**GIVEN ENTRIES**:
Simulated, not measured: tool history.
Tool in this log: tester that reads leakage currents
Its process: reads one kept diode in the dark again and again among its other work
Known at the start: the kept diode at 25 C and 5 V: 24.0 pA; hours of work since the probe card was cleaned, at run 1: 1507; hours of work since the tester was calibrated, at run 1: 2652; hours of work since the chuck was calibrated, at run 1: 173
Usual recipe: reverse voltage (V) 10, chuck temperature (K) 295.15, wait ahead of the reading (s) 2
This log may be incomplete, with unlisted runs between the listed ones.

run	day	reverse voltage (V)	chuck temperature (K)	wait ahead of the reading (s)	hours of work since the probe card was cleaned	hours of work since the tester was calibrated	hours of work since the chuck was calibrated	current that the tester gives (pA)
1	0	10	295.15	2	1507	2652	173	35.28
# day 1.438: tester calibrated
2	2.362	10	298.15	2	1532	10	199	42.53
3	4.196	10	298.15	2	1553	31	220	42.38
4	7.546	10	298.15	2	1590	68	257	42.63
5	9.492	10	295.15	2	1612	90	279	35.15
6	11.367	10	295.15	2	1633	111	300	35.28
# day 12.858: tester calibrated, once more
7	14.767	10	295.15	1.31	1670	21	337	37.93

**WORK INSTRUCTION**:
Each record above should be returned exactly as written.

**SOLUTION**:
Simulated, not measured: tool history.
Tool in this log: tester that reads leakage currents
Its process: reads one kept diode in the dark again and again among its other work
Known at the start: the kept diode at 25 C and 5 V: 24.0 pA; hours of work since the probe card was cleaned, at run 1: 1507; hours of work since the tester was calibrated, at run 1: 2652; hours of work since the chuck was calibrated, at run 1: 173
Usual recipe: reverse voltage (V) 10, chuck temperature (K) 295.15, wait ahead of the reading (s) 2
This log may be incomplete, with unlisted runs between the listed ones.

run	day	reverse voltage (V)	chuck temperature (K)	wait ahead of the reading (s)	hours of work since the probe card was cleaned	hours of work since the tester was calibrated	hours of work since the chuck was calibrated	current that the tester gives (pA)
1	0	10	295.15	2	1507	2652	173	35.28
# day 1.438: tester calibrated
2	2.362	10	298.15	2	1532	10	199	42.53
3	4.196	10	298.15	2	1553	31	220	42.38
4	7.546	10	298.15	2	1590	68	257	42.63
5	9.492	10	295.15	2	1612	90	279	35.15
6	11.367	10	295.15	2	1633	111	300	35.28
# day 12.858: tester calibrated, once more
7	14.767	10	295.15	1.31	1670	21	337	37.93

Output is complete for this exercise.